§ Exercise: The line containing "R6: thickness taken" marks the end: write out exactly every line from the first line of the data below through that line, and only those.

*** Begin section ***
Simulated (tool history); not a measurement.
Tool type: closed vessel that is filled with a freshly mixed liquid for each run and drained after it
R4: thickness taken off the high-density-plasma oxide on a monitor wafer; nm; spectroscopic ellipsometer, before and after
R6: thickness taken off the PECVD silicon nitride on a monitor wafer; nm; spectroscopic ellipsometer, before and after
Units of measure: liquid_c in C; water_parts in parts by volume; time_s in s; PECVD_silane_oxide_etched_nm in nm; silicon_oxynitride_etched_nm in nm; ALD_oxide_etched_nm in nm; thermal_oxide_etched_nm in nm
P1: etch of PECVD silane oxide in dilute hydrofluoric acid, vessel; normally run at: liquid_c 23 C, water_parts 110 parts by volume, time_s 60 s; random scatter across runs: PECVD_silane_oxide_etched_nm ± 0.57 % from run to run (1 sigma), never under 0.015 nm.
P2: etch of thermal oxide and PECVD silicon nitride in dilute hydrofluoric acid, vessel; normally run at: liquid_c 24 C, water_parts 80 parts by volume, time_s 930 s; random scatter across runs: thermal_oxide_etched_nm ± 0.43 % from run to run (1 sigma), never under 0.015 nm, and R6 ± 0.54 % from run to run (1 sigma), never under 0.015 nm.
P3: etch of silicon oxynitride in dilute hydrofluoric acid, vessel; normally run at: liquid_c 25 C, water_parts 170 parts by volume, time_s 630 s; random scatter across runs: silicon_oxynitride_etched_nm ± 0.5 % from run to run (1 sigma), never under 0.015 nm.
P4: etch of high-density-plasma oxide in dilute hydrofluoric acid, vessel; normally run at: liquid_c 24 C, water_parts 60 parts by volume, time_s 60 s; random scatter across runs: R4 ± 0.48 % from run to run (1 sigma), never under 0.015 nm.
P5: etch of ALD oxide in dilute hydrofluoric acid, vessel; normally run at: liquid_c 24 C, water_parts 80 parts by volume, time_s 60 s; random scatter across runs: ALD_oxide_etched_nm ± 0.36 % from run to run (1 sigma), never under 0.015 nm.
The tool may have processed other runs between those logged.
*** End section ***

§ Your solution:
Simulated (tool history); not a measurement.
Tool type: closed vessel that is filled with a freshly mixed liquid for each run and drained after it
R4: thickness taken off the high-density-plasma oxide on a monitor wafer; nm; spectroscopic ellipsometer, before and after
R6: thickness taken off the PECVD silicon nitride on a monitor wafer; nm; spectroscopic ellipsometer, before and after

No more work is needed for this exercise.